§ **DATASET EXCERPTS**:
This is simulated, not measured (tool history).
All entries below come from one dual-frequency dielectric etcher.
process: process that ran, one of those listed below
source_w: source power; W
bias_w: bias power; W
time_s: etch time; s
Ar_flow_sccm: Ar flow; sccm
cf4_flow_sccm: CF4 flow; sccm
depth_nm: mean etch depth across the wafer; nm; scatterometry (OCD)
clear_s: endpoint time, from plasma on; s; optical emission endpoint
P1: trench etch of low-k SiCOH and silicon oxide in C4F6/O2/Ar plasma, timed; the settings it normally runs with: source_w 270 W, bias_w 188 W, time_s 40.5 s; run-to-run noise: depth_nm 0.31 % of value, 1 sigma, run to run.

§ **WORK ORDER**: Word for word, write out all the lines shown above.

§ **TASK ANSWER**:
This is simulated, not measured (tool history).
All entries below come from one dual-frequency dielectric etcher.
process: process that ran, one of those listed below
source_w: source power; W
bias_w: bias power; W
time_s: etch time; s
Ar_flow_sccm: Ar flow; sccm
cf4_flow_sccm: CF4 flow; sccm
depth_nm: mean etch depth across the wafer; nm; scatterometry (OCD)
clear_s: endpoint time, from plasma on; s; optical emission endpoint
P1: trench etch of low-k SiCOH and silicon oxide in C4F6/O2/Ar plasma, timed; the settings it normally runs with: source_w 270 W, bias_w 188 W, time_s 40.5 s; run-to-run noise: depth_nm 0.31 % of value, 1 sigma, run to run.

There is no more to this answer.